- **DATA TO EXAMINE**
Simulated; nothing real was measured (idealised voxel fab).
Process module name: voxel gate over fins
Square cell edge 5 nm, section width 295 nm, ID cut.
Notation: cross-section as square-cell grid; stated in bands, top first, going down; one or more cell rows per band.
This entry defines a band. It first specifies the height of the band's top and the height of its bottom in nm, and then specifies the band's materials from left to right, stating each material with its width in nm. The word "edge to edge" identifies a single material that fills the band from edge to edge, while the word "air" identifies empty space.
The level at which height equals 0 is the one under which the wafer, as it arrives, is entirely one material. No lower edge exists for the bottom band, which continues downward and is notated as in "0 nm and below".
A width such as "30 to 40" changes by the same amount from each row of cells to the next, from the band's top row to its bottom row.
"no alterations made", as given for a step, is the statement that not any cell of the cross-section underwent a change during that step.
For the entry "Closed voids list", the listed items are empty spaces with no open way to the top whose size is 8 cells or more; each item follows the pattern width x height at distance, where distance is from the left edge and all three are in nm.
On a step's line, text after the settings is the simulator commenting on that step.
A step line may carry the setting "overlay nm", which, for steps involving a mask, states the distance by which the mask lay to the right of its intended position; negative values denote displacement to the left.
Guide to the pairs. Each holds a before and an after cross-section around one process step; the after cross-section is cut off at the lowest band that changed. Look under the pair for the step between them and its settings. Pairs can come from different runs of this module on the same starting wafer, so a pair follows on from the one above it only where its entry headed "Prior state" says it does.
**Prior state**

- **WORK INSTRUCTION**
Copy out the listing above, line by line and exactly, from its first line to the line holding "The level at", inclusive.

- **TASK OUTPUT**
Simulated; nothing real was measured (idealised voxel fab).
Process module name: voxel gate over fins
Square cell edge 5 nm, section width 295 nm, ID cut.
Notation: cross-section as square-cell grid; stated in bands, top first, going down; one or more cell rows per band.
This entry defines a band. It first specifies the height of the band's top and the height of its bottom in nm, and then specifies the band's materials from left to right, stating each material with its width in nm. The word "edge to edge" identifies a single material that fills the band from edge to edge, while the word "air" identifies empty space.
The level at which height equals 0 is the one under which the wafer, as it arrives, is entirely one material. No lower edge exists for the bottom band, which continues downward and is notated as in "0 nm and below".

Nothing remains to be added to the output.